(Material shown)

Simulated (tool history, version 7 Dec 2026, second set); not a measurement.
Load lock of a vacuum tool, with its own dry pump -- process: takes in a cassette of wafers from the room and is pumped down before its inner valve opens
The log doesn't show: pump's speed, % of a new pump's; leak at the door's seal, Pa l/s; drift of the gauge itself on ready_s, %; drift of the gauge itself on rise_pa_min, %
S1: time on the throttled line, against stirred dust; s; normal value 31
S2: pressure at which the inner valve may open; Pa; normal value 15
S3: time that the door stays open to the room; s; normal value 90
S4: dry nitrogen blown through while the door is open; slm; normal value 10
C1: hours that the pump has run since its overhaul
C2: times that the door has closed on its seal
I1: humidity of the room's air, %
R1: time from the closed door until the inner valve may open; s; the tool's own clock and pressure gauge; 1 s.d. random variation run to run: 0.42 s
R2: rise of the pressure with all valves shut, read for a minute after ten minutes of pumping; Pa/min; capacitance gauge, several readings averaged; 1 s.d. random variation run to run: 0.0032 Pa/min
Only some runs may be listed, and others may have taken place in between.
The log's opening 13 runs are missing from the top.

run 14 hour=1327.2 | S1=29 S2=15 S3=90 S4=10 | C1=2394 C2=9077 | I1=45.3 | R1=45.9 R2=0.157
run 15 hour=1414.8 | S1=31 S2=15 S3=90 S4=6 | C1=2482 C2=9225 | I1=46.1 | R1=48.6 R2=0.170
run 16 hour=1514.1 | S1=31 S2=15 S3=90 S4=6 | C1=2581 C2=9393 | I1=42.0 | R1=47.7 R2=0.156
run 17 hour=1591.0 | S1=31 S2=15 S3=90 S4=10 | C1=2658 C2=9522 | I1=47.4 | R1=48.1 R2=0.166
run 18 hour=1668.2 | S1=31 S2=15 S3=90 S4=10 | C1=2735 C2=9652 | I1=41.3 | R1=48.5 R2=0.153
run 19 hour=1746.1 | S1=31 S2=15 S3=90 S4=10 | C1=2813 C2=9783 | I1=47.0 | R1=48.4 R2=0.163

(End Material shown)

What you give back should be only the lines of the records above, starting at the line with "Load lock of" and ending at the line with "The log's opening", restated word for word.

> [Written answer]:
Load lock of a vacuum tool, with its own dry pump -- process: takes in a cassette of wafers from the room and is pumped down before its inner valve opens
The log doesn't show: pump's speed, % of a new pump's; leak at the door's seal, Pa l/s; drift of the gauge itself on ready_s, %; drift of the gauge itself on rise_pa_min, %
S1: time on the throttled line, against stirred dust; s; normal value 31
S2: pressure at which the inner valve may open; Pa; normal value 15
S3: time that the door stays open to the room; s; normal value 90
S4: dry nitrogen blown through while the door is open; slm; normal value 10
C1: hours that the pump has run since its overhaul
C2: times that the door has closed on its seal
I1: humidity of the room's air, %
R1: time from the closed door until the inner valve may open; s; the tool's own clock and pressure gauge; 1 s.d. random variation run to run: 0.42 s
R2: rise of the pressure with all valves shut, read for a minute after ten minutes of pumping; Pa/min; capacitance gauge, several readings averaged; 1 s.d. random variation run to run: 0.0032 Pa/min
Only some runs may be listed, and others may have taken place in between.
The log's opening 13 runs are missing from the top.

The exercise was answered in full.